SUPPLIED ENTRIES -
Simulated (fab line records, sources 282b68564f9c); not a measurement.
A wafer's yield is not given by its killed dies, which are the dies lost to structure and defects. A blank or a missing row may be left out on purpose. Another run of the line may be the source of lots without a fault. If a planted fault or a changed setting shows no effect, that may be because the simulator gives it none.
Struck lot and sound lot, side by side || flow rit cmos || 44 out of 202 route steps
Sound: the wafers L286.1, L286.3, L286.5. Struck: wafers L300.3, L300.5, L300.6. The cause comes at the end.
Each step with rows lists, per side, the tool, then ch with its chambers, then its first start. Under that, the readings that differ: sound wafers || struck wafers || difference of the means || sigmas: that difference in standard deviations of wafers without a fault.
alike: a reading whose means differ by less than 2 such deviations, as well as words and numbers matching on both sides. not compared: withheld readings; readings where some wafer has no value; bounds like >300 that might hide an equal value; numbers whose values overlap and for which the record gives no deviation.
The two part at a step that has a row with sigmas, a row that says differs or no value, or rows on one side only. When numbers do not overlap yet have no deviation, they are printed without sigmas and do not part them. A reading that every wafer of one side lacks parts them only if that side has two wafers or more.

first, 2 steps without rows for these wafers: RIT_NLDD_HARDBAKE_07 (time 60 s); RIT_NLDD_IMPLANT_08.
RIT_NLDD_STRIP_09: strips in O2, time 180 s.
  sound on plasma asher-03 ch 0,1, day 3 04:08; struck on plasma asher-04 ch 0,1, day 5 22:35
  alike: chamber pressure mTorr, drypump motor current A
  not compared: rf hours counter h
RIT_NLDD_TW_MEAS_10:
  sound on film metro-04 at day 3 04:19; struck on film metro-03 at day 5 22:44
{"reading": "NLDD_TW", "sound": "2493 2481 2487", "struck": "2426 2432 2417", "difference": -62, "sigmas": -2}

ACTIVITY -
Beginning with the first line of the entries, repeat each line exactly until you have reproduced the one containing "A wafer's yield", and add nothing further.

TASK RESPONSE -
Simulated (fab line records, sources 282b68564f9c); not a measurement.
A wafer's yield is not given by its killed dies, which are the dies lost to structure and defects. A blank or a missing row may be left out on purpose. Another run of the line may be the source of lots without a fault. If a planted fault or a changed setting shows no effect, that may be because the simulator gives it none.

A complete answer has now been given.